> _Exercise_:
Give every line of the records exactly, please, from the first up to and including the one containing "C,2.246,23.0,60,85,?".

******

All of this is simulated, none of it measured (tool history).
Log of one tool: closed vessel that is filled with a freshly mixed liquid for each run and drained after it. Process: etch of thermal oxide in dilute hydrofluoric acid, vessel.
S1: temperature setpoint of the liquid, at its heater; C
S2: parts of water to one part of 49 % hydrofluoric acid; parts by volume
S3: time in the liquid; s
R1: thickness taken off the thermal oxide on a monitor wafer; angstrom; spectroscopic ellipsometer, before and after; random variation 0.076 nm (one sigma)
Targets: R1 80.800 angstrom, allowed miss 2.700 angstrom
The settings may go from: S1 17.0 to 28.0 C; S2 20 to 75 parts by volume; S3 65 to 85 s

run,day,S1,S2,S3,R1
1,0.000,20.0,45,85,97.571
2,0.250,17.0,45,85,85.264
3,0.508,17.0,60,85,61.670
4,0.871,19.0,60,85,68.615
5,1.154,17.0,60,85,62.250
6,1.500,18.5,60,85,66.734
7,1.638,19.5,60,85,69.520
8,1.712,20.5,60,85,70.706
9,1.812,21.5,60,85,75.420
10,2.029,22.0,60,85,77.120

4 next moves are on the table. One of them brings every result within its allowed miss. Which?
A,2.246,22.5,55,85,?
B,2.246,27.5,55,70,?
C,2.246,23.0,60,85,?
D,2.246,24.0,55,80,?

******

> _Result_:
All of this is simulated, none of it measured (tool history).
Log of one tool: closed vessel that is filled with a freshly mixed liquid for each run and drained after it. Process: etch of thermal oxide in dilute hydrofluoric acid, vessel.
S1: temperature setpoint of the liquid, at its heater; C
S2: parts of water to one part of 49 % hydrofluoric acid; parts by volume
S3: time in the liquid; s
R1: thickness taken off the thermal oxide on a monitor wafer; angstrom; spectroscopic ellipsometer, before and after; random variation 0.076 nm (one sigma)
Targets: R1 80.800 angstrom, allowed miss 2.700 angstrom
The settings may go from: S1 17.0 to 28.0 C; S2 20 to 75 parts by volume; S3 65 to 85 s

run,day,S1,S2,S3,R1
1,0.000,20.0,45,85,97.571
2,0.250,17.0,45,85,85.264
3,0.508,17.0,60,85,61.670
4,0.871,19.0,60,85,68.615
5,1.154,17.0,60,85,62.250
6,1.500,18.5,60,85,66.734
7,1.638,19.5,60,85,69.520
8,1.712,20.5,60,85,70.706
9,1.812,21.5,60,85,75.420
10,2.029,22.0,60,85,77.120

4 next moves are on the table. One of them brings every result within its allowed miss. Which?
A,2.246,22.5,55,85,?
B,2.246,27.5,55,70,?
C,2.246,23.0,60,85,?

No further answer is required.